=== Section Start ===

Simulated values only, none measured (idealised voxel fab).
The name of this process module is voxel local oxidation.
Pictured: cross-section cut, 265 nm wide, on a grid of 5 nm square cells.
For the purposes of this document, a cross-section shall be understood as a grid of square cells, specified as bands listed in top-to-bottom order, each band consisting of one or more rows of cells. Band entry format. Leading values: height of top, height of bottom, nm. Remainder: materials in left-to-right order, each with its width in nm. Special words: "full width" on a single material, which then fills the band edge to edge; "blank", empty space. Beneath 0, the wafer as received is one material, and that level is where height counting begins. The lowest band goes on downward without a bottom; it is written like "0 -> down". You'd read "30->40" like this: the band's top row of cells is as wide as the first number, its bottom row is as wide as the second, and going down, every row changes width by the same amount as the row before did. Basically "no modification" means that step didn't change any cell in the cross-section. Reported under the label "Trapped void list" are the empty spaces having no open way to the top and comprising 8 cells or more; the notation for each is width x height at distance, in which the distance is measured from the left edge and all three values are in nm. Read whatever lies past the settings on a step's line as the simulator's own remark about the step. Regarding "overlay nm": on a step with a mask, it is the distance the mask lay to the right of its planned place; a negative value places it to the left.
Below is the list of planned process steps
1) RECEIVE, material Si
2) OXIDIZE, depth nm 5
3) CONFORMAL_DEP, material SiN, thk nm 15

=== Section End ===

__Required action__.
Make an exact transcription of the entries above.

__Worked solution__.
Simulated values only, none measured (idealised voxel fab).
The name of this process module is voxel local oxidation.
Pictured: cross-section cut, 265 nm wide, on a grid of 5 nm square cells.
For the purposes of this document, a cross-section shall be understood as a grid of square cells, specified as bands listed in top-to-bottom order, each band consisting of one or more rows of cells. Band entry format. Leading values: height of top, height of bottom, nm. Remainder: materials in left-to-right order, each with its width in nm. Special words: "full width" on a single material, which then fills the band edge to edge; "blank", empty space. Beneath 0, the wafer as received is one material, and that level is where height counting begins. The lowest band goes on downward without a bottom; it is written like "0 -> down". You'd read "30->40" like this: the band's top row of cells is as wide as the first number, its bottom row is as wide as the second, and going down, every row changes width by the same amount as the row before did. Basically "no modification" means that step didn't change any cell in the cross-section. Reported under the label "Trapped void list" are the empty spaces having no open way to the top and comprising 8 cells or more; the notation for each is width x height at distance, in which the distance is measured from the left edge and all three values are in nm. Read whatever lies past the settings on a step's line as the simulator's own remark about the step. Regarding "overlay nm": on a step with a mask, it is the distance the mask lay to the right of its planned place; a negative value places it to the left.
Below is the list of planned process steps
1) RECEIVE, material Si
2) OXIDIZE, depth nm 5
3) CONFORMAL_DEP, material SiN, thk nm 15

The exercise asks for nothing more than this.